# [Work order]
Up to and including the line containing "L760,day 12 17:46,defect", please reproduce the lines of the listing below, starting from the top.

════════
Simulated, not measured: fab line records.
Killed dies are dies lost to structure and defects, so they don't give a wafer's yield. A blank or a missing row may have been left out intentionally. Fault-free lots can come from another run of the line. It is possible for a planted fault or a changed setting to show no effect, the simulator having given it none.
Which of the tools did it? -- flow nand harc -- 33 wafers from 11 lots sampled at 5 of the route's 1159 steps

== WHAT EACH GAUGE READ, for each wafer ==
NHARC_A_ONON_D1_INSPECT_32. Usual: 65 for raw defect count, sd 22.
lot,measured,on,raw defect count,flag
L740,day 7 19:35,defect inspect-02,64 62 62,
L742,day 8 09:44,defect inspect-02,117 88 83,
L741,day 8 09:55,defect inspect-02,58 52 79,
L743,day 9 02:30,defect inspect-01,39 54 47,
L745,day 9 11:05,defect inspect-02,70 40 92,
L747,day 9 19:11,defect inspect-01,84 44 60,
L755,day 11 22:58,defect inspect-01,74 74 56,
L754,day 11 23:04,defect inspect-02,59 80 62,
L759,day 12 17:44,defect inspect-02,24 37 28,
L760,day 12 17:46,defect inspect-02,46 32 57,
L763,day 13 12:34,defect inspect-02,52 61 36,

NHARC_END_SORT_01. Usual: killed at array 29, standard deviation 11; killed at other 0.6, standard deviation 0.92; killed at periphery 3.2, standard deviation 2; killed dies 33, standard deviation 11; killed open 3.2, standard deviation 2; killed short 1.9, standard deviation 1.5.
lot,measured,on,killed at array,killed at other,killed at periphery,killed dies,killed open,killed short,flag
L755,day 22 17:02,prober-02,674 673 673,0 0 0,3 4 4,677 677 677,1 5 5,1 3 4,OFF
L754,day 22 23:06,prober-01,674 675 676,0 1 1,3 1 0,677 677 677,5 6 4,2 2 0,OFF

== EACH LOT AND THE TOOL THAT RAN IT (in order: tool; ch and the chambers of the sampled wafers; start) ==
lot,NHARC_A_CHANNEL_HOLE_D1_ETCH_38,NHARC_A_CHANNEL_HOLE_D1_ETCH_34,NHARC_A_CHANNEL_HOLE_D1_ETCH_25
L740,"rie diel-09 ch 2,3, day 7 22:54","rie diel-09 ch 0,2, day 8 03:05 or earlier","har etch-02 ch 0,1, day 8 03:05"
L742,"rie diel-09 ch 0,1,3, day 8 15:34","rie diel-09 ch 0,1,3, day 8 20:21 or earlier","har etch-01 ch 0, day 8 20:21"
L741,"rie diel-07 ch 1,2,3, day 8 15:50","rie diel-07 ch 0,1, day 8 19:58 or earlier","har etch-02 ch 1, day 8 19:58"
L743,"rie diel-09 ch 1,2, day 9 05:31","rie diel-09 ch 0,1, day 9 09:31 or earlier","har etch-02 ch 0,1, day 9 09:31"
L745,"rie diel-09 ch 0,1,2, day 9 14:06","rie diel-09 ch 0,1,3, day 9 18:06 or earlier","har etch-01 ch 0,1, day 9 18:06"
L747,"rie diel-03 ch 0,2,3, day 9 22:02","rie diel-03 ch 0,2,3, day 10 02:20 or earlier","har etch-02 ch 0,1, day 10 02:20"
════════

# [Your response]
Simulated, not measured: fab line records.
Killed dies are dies lost to structure and defects, so they don't give a wafer's yield. A blank or a missing row may have been left out intentionally. Fault-free lots can come from another run of the line. It is possible for a planted fault or a changed setting to show no effect, the simulator having given it none.
Which of the tools did it? -- flow nand harc -- 33 wafers from 11 lots sampled at 5 of the route's 1159 steps

== WHAT EACH GAUGE READ, for each wafer ==
NHARC_A_ONON_D1_INSPECT_32. Usual: 65 for raw defect count, sd 22.
lot,measured,on,raw defect count,flag
L740,day 7 19:35,defect inspect-02,64 62 62,
L742,day 8 09:44,defect inspect-02,117 88 83,
L741,day 8 09:55,defect inspect-02,58 52 79,
L743,day 9 02:30,defect inspect-01,39 54 47,
L745,day 9 11:05,defect inspect-02,70 40 92,
L747,day 9 19:11,defect inspect-01,84 44 60,
L755,day 11 22:58,defect inspect-01,74 74 56,
L754,day 11 23:04,defect inspect-02,59 80 62,
L759,day 12 17:44,defect inspect-02,24 37 28,
L760,day 12 17:46,defect inspect-02,46 32 57,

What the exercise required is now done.